Provided material:
%%

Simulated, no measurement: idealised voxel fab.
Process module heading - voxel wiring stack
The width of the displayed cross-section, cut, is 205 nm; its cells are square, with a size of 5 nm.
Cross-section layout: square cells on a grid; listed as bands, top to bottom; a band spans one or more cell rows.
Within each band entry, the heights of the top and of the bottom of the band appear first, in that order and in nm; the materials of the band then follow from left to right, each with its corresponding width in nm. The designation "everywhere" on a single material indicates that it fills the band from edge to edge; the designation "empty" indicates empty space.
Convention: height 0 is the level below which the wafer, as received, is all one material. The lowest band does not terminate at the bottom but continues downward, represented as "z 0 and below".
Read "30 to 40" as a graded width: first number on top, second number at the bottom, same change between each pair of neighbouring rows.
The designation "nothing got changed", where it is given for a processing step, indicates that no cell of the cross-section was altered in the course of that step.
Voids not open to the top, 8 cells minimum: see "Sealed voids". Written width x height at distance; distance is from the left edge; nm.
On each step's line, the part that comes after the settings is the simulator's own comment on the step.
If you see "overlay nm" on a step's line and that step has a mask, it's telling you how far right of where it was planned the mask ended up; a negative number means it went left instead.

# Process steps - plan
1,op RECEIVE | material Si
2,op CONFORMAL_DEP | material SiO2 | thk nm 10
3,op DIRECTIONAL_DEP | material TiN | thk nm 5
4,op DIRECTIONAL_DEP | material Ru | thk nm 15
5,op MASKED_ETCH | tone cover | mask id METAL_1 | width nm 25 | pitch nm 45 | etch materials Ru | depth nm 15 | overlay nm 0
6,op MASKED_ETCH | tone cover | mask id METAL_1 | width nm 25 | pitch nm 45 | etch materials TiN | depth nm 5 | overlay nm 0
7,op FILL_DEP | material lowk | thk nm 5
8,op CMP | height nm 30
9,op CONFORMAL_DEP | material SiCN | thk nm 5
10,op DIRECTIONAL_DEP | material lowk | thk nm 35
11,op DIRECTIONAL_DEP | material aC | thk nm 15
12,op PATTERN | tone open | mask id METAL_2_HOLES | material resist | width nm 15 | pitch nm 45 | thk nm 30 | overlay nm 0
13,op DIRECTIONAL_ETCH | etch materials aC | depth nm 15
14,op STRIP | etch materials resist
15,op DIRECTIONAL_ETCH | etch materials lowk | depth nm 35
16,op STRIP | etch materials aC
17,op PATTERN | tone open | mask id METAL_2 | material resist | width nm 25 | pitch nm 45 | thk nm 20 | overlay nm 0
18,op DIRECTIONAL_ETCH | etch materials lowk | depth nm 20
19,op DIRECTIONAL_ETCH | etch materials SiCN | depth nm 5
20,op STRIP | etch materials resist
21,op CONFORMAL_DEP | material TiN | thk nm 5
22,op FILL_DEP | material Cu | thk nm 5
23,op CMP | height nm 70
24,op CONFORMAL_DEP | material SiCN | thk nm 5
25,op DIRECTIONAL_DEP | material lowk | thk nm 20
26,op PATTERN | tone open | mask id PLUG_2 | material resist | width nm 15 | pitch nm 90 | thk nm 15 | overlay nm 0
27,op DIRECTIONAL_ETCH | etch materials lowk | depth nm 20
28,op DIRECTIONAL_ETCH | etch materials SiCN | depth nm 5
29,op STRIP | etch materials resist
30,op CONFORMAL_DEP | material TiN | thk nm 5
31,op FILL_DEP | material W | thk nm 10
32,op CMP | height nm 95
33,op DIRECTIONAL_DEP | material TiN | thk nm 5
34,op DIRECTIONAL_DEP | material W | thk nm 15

%%

Work request: Set down exactly the lines from the opening line of the material through the line in which "Within each band" occurs, both included, and no other lines.

Response area:
Simulated, no measurement: idealised voxel fab.
Process module heading - voxel wiring stack
The width of the displayed cross-section, cut, is 205 nm; its cells are square, with a size of 5 nm.
Cross-section layout: square cells on a grid; listed as bands, top to bottom; a band spans one or more cell rows.
Within each band entry, the heights of the top and of the bottom of the band appear first, in that order and in nm; the materials of the band then follow from left to right, each with its corresponding width in nm. The designation "everywhere" on a single material indicates that it fills the band from edge to edge; the designation "empty" indicates empty space.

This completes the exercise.